GIVEN RECORDS
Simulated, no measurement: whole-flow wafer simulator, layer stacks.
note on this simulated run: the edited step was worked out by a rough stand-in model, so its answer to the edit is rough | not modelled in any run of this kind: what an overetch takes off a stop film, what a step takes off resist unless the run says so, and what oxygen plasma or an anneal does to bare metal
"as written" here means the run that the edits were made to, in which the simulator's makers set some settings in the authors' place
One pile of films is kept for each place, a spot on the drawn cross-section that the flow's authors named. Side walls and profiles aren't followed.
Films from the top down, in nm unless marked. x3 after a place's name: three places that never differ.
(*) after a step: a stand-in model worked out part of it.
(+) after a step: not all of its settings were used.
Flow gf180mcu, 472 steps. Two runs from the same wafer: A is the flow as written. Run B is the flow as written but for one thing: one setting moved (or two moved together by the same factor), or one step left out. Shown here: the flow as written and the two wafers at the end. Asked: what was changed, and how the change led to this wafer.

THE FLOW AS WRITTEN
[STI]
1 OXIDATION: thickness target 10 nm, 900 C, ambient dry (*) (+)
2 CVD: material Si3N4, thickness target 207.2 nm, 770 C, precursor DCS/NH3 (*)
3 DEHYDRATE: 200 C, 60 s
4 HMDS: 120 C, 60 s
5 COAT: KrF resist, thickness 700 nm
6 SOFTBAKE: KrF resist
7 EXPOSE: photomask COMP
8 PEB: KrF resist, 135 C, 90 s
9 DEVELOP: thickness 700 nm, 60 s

ASSIGNED TASK
Restate, word for word and with nothing added, the lines from the beginning of the records above through the line that contains "7 EXPOSE: photomask COMP".

TASK SOLUTION
Simulated, no measurement: whole-flow wafer simulator, layer stacks.
note on this simulated run: the edited step was worked out by a rough stand-in model, so its answer to the edit is rough | not modelled in any run of this kind: what an overetch takes off a stop film, what a step takes off resist unless the run says so, and what oxygen plasma or an anneal does to bare metal
"as written" here means the run that the edits were made to, in which the simulator's makers set some settings in the authors' place
One pile of films is kept for each place, a spot on the drawn cross-section that the flow's authors named. Side walls and profiles aren't followed.
Films from the top down, in nm unless marked. x3 after a place's name: three places that never differ.
(*) after a step: a stand-in model worked out part of it.
(+) after a step: not all of its settings were used.
Flow gf180mcu, 472 steps. Two runs from the same wafer: A is the flow as written. Run B is the flow as written but for one thing: one setting moved (or two moved together by the same factor), or one step left out. Shown here: the flow as written and the two wafers at the end. Asked: what was changed, and how the change led to this wafer.

THE FLOW AS WRITTEN
[STI]
1 OXIDATION: thickness target 10 nm, 900 C, ambient dry (*) (+)
2 CVD: material Si3N4, thickness target 207.2 nm, 770 C, precursor DCS/NH3 (*)
3 DEHYDRATE: 200 C, 60 s
4 HMDS: 120 C, 60 s
5 COAT: KrF resist, thickness 700 nm
6 SOFTBAKE: KrF resist
7 EXPOSE: photomask COMP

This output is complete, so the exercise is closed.